Copy out the entries below in full and exactly.

+ + + + +

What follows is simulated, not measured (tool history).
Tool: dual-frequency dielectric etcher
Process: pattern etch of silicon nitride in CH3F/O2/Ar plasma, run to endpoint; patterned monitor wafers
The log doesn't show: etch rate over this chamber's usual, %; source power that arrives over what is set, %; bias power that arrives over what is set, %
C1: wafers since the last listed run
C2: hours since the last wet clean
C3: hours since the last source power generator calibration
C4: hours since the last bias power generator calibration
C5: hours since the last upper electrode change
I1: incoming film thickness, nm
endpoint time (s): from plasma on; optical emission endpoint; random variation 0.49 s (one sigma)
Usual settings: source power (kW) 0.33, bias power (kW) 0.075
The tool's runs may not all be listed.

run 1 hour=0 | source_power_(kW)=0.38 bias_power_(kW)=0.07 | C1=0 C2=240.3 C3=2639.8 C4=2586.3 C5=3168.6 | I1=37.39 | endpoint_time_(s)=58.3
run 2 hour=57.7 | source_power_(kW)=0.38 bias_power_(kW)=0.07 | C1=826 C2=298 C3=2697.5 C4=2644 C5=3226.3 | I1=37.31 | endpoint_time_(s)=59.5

+ + + + +

§ **Problem solution**
What follows is simulated, not measured (tool history).
Tool: dual-frequency dielectric etcher
Process: pattern etch of silicon nitride in CH3F/O2/Ar plasma, run to endpoint; patterned monitor wafers
The log doesn't show: etch rate over this chamber's usual, %; source power that arrives over what is set, %; bias power that arrives over what is set, %
C1: wafers since the last listed run
C2: hours since the last wet clean
C3: hours since the last source power generator calibration
C4: hours since the last bias power generator calibration
C5: hours since the last upper electrode change
I1: incoming film thickness, nm
endpoint time (s): from plasma on; optical emission endpoint; random variation 0.49 s (one sigma)
Usual settings: source power (kW) 0.33, bias power (kW) 0.075
The tool's runs may not all be listed.

run 1 hour=0 | source_power_(kW)=0.38 bias_power_(kW)=0.07 | C1=0 C2=240.3 C3=2639.8 C4=2586.3 C5=3168.6 | I1=37.39 | endpoint_time_(s)=58.3
run 2 hour=57.7 | source_power_(kW)=0.38 bias_power_(kW)=0.07 | C1=826 C2=298 C3=2697.5 C4=2644 C5=3226.3 | I1=37.31 | endpoint_time_(s)=59.5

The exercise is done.